Brief: Copy out again, unchanged, the listing below from the line that has "pressure of the head's centre zone: pressure" through the line that has "film removed at the wafer's edge".

:::::
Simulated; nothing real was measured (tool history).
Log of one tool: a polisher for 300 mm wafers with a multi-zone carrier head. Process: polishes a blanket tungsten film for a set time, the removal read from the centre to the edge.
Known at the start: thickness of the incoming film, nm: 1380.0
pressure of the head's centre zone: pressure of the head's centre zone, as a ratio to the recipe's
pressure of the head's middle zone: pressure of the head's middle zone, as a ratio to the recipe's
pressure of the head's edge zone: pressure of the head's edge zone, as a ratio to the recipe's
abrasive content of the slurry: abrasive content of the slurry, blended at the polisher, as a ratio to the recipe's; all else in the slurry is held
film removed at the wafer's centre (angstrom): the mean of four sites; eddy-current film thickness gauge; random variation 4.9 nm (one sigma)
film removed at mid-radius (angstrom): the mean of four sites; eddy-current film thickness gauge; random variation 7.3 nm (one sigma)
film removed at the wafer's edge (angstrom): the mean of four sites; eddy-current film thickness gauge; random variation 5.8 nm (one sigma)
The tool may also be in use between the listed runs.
:::::

Written response:
pressure of the head's centre zone: pressure of the head's centre zone, as a ratio to the recipe's
pressure of the head's middle zone: pressure of the head's middle zone, as a ratio to the recipe's
pressure of the head's edge zone: pressure of the head's edge zone, as a ratio to the recipe's
abrasive content of the slurry: abrasive content of the slurry, blended at the polisher, as a ratio to the recipe's; all else in the slurry is held
film removed at the wafer's centre (angstrom): the mean of four sites; eddy-current film thickness gauge; random variation 4.9 nm (one sigma)
film removed at mid-radius (angstrom): the mean of four sites; eddy-current film thickness gauge; random variation 7.3 nm (one sigma)
film removed at the wafer's edge (angstrom): the mean of four sites; eddy-current film thickness gauge; random variation 5.8 nm (one sigma)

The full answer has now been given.